### Task item:
The following entries are to be retyped in full, exactly as written.

### Information given:
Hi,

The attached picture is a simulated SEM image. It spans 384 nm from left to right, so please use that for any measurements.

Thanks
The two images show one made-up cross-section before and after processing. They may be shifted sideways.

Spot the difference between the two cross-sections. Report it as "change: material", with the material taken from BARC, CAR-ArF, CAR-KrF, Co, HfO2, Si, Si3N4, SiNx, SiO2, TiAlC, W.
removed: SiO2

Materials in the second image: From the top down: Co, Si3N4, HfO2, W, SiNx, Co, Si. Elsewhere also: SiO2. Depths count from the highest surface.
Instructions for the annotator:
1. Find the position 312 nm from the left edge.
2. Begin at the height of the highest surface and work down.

### Written response:
Hi,

The attached picture is a simulated SEM image. It spans 384 nm from left to right, so please use that for any measurements.

Thanks
The two images show one made-up cross-section before and after processing. They may be shifted sideways.

Spot the difference between the two cross-sections. Report it as "change: material", with the material taken from BARC, CAR-ArF, CAR-KrF, Co, HfO2, Si, Si3N4, SiNx, SiO2, TiAlC, W.
removed: SiO2

Materials in the second image: From the top down: Co, Si3N4, HfO2, W, SiNx, Co, Si. Elsewhere also: SiO2. Depths count from the highest surface.
Instructions for the annotator:
1. Find the position 312 nm from the left edge.
2. Begin at the height of the highest surface and work down.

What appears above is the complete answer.